■ Source data:
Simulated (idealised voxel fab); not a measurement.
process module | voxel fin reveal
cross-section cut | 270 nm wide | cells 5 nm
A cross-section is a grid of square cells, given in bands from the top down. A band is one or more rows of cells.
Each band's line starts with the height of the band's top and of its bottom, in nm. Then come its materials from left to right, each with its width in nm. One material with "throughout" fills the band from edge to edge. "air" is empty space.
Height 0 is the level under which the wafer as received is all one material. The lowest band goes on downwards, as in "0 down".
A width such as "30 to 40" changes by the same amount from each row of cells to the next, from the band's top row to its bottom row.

■ Action item: Write every entry out again exactly.

■ Exercise result:
Simulated (idealised voxel fab); not a measurement.
process module | voxel fin reveal
cross-section cut | 270 nm wide | cells 5 nm
A cross-section is a grid of square cells, given in bands from the top down. A band is one or more rows of cells.
Each band's line starts with the height of the band's top and of its bottom, in nm. Then come its materials from left to right, each with its width in nm. One material with "throughout" fills the band from edge to edge. "air" is empty space.
Height 0 is the level under which the wafer as received is all one material. The lowest band goes on downwards, as in "0 down".
A width such as "30 to 40" changes by the same amount from each row of cells to the next, from the band's top row to its bottom row.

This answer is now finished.